═══ Extracted information
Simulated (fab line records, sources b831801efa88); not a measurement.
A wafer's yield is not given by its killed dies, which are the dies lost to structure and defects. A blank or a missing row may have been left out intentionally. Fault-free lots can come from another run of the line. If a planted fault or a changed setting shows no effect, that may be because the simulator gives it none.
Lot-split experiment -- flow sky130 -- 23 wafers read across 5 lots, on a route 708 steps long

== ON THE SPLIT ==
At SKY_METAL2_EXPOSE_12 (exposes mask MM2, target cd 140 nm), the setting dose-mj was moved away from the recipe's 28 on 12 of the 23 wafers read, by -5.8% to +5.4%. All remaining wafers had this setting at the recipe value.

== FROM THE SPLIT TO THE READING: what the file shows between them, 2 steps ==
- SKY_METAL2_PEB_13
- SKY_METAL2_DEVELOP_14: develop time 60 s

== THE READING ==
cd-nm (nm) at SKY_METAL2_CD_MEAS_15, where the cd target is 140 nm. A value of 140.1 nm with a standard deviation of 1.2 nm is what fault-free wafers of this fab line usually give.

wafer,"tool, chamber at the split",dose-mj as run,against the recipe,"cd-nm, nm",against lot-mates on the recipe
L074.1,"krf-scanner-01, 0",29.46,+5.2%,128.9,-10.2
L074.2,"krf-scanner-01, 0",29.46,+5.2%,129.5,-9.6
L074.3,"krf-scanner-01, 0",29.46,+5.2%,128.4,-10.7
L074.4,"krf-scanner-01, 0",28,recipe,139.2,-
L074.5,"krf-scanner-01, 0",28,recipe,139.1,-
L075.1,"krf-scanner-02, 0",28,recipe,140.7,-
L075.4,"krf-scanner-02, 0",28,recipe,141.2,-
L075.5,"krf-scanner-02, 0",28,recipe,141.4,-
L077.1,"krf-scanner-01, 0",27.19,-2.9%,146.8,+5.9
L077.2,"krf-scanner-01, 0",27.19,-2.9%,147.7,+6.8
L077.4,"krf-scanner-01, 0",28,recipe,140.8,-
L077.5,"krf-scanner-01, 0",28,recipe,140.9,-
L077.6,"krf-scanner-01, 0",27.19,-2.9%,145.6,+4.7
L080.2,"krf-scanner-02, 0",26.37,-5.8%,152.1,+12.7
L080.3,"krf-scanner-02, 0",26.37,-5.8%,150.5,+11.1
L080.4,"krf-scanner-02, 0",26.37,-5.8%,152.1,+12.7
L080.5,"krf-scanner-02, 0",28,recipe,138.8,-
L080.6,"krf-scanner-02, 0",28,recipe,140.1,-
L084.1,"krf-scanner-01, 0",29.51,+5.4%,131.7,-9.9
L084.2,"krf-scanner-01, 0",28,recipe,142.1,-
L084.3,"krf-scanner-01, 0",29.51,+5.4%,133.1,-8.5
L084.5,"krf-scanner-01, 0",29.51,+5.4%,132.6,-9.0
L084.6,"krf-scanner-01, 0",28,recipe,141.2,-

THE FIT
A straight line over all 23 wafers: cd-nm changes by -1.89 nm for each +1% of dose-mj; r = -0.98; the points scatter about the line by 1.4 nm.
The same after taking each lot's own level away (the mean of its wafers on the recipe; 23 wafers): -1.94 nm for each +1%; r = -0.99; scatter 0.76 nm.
══════

Required action —
Your task is to set down again, exactly, every line from the beginning of the listing through the line with "At SKY_METAL2_EXPOSE_12 (exposes".

Written response —
Simulated (fab line records, sources b831801efa88); not a measurement.
A wafer's yield is not given by its killed dies, which are the dies lost to structure and defects. A blank or a missing row may have been left out intentionally. Fault-free lots can come from another run of the line. If a planted fault or a changed setting shows no effect, that may be because the simulator gives it none.
Lot-split experiment -- flow sky130 -- 23 wafers read across 5 lots, on a route 708 steps long

== ON THE SPLIT ==
At SKY_METAL2_EXPOSE_12 (exposes mask MM2, target cd 140 nm), the setting dose-mj was moved away from the recipe's 28 on 12 of the 23 wafers read, by -5.8% to +5.4%. All remaining wafers had this setting at the recipe value.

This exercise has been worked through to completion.